Records appear below. Give all of them again, exactly.

----------------
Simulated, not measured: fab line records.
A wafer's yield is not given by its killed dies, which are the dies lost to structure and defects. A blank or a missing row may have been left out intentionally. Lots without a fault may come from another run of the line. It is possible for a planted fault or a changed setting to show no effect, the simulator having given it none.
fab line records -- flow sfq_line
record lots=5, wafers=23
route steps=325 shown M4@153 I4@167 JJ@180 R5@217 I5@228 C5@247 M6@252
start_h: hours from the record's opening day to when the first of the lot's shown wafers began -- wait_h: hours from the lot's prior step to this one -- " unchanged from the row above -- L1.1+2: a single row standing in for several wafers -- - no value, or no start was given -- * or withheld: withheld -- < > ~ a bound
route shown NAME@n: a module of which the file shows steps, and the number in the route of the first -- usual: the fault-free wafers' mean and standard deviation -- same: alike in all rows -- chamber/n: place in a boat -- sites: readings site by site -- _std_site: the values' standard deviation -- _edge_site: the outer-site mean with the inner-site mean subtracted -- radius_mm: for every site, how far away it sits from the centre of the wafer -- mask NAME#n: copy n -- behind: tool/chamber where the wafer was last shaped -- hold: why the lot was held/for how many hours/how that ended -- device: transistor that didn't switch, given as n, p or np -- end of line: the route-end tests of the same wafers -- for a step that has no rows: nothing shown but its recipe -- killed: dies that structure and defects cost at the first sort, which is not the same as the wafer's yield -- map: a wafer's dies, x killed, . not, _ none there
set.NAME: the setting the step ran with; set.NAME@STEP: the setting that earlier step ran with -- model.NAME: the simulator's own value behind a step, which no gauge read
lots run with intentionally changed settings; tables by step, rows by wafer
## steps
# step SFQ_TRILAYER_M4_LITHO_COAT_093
----------------

__Exercise solution__
Simulated, not measured: fab line records.
A wafer's yield is not given by its killed dies, which are the dies lost to structure and defects. A blank or a missing row may have been left out intentionally. Lots without a fault may come from another run of the line. It is possible for a planted fault or a changed setting to show no effect, the simulator having given it none.
fab line records -- flow sfq_line
record lots=5, wafers=23
route steps=325 shown M4@153 I4@167 JJ@180 R5@217 I5@228 C5@247 M6@252
start_h: hours from the record's opening day to when the first of the lot's shown wafers began -- wait_h: hours from the lot's prior step to this one -- " unchanged from the row above -- L1.1+2: a single row standing in for several wafers -- - no value, or no start was given -- * or withheld: withheld -- < > ~ a bound
route shown NAME@n: a module of which the file shows steps, and the number in the route of the first -- usual: the fault-free wafers' mean and standard deviation -- same: alike in all rows -- chamber/n: place in a boat -- sites: readings site by site -- _std_site: the values' standard deviation -- _edge_site: the outer-site mean with the inner-site mean subtracted -- radius_mm: for every site, how far away it sits from the centre of the wafer -- mask NAME#n: copy n -- behind: tool/chamber where the wafer was last shaped -- hold: why the lot was held/for how many hours/how that ended -- device: transistor that didn't switch, given as n, p or np -- end of line: the route-end tests of the same wafers -- for a step that has no rows: nothing shown but its recipe -- killed: dies that structure and defects cost at the first sort, which is not the same as the wafer's yield -- map: a wafer's dies, x killed, . not, _ none there
set.NAME: the setting the step ran with; set.NAME@STEP: the setting that earlier step ran with -- model.NAME: the simulator's own value behind a step, which no gauge read
lots run with intentionally changed settings; tables by step, rows by wafer
## steps
# step SFQ_TRILAYER_M4_LITHO_COAT_093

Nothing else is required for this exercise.